* [ASSIGNED TASK]:
In the data below, find the line containing "Subject: quick question", then set down that line and every later line up to and including the line containing "All sizes in nm.", exactly.

* [SOURCE INFORMATION]:
____________________

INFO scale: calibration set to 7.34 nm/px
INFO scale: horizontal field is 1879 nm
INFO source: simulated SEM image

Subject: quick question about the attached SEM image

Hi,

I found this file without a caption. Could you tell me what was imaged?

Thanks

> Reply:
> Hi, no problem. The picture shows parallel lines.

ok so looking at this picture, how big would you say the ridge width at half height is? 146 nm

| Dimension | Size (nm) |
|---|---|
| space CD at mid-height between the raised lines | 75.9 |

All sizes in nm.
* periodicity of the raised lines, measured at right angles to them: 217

____________________

* [WRITTEN SOLUTION]:
Subject: quick question about the attached SEM image

Hi,

I found this file without a caption. Could you tell me what was imaged?

Thanks

> Reply:
> Hi, no problem. The picture shows parallel lines.

ok so looking at this picture, how big would you say the ridge width at half height is? 146 nm

| Dimension | Size (nm) |
|---|---|
| space CD at mid-height between the raised lines | 75.9 |

All sizes in nm.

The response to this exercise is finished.